==*==

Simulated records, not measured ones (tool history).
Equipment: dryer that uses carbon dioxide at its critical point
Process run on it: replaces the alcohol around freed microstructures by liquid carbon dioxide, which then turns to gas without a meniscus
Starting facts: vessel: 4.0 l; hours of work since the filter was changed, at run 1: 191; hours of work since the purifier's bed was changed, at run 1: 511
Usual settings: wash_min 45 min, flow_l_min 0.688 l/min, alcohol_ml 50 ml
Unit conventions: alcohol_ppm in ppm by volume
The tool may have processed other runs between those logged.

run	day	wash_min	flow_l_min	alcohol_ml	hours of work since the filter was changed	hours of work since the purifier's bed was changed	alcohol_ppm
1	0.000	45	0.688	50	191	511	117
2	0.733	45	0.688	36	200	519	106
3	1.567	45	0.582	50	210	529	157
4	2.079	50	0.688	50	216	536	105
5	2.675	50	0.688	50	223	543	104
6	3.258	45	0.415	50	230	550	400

==*==

> _WORK ORDER_: Write out only the lines that run from the line containing "Equipment: dryer that" through the line containing "Unit conventions: alcohol_ppm", both included, exactly as they appear above.

> _ANSWER AREA_:
Equipment: dryer that uses carbon dioxide at its critical point
Process run on it: replaces the alcohol around freed microstructures by liquid carbon dioxide, which then turns to gas without a meniscus
Starting facts: vessel: 4.0 l; hours of work since the filter was changed, at run 1: 191; hours of work since the purifier's bed was changed, at run 1: 511
Usual settings: wash_min 45 min, flow_l_min 0.688 l/min, alcohol_ml 50 ml
Unit conventions: alcohol_ppm in ppm by volume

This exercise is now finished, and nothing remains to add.